Record set:
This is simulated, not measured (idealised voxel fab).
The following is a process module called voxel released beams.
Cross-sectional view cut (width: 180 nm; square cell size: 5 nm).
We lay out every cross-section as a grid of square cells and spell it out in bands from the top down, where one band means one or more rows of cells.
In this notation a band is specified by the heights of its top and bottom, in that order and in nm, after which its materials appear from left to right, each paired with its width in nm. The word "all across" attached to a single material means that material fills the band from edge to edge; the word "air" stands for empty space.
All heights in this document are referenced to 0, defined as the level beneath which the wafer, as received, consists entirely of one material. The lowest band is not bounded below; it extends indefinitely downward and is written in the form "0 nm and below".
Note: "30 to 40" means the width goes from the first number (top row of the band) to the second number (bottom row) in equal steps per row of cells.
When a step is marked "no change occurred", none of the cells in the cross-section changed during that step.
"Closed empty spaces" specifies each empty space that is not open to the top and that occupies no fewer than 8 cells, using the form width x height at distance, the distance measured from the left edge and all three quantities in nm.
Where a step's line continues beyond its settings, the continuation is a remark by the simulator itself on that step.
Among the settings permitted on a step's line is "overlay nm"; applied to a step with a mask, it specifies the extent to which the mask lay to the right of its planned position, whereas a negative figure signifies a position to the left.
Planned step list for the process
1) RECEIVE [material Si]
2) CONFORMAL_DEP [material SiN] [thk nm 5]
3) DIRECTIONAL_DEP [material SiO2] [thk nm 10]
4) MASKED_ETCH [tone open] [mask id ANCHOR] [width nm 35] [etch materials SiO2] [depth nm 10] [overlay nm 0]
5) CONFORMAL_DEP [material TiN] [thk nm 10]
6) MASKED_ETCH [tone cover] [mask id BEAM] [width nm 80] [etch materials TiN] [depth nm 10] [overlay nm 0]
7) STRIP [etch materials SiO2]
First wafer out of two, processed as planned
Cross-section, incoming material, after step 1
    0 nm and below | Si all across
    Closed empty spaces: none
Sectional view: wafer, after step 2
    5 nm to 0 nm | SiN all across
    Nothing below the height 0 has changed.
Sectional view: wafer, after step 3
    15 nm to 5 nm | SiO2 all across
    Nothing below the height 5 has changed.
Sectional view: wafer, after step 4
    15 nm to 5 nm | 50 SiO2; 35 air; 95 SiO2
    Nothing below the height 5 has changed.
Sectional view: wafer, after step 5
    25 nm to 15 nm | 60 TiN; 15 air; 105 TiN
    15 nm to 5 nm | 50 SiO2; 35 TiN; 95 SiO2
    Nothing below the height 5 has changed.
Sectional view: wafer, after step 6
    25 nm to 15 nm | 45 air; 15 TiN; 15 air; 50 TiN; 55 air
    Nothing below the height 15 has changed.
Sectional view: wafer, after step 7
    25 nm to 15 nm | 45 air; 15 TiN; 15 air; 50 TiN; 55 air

Work instruction: Exactly the lines from the start of the entries through the one bearing "We lay out every" are to be output, with both ends included.

Response area:
This is simulated, not measured (idealised voxel fab).
The following is a process module called voxel released beams.
Cross-sectional view cut (width: 180 nm; square cell size: 5 nm).
We lay out every cross-section as a grid of square cells and spell it out in bands from the top down, where one band means one or more rows of cells.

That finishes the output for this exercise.